Requirement →
Print every entry below again. Nothing may differ from the original.

[Start of Attachment]

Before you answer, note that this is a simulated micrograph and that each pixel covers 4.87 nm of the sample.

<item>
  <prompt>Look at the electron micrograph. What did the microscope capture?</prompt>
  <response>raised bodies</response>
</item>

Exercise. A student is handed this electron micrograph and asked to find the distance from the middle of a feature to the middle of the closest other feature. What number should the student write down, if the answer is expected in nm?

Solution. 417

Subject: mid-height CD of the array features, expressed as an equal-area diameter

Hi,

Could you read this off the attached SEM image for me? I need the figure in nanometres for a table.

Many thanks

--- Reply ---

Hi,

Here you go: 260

[End of Attachment]

Answer section →
Before you answer, note that this is a simulated micrograph and that each pixel covers 4.87 nm of the sample.

<item>
  <prompt>Look at the electron micrograph. What did the microscope capture?</prompt>
  <response>raised bodies</response>
</item>

Exercise. A student is handed this electron micrograph and asked to find the distance from the middle of a feature to the middle of the closest other feature. What number should the student write down, if the answer is expected in nm?

Solution. 417

Subject: mid-height CD of the array features, expressed as an equal-area diameter

Hi,

Could you read this off the attached SEM image for me? I need the figure in nanometres for a table.

Many thanks

--- Reply ---

Hi,

Here you go: 260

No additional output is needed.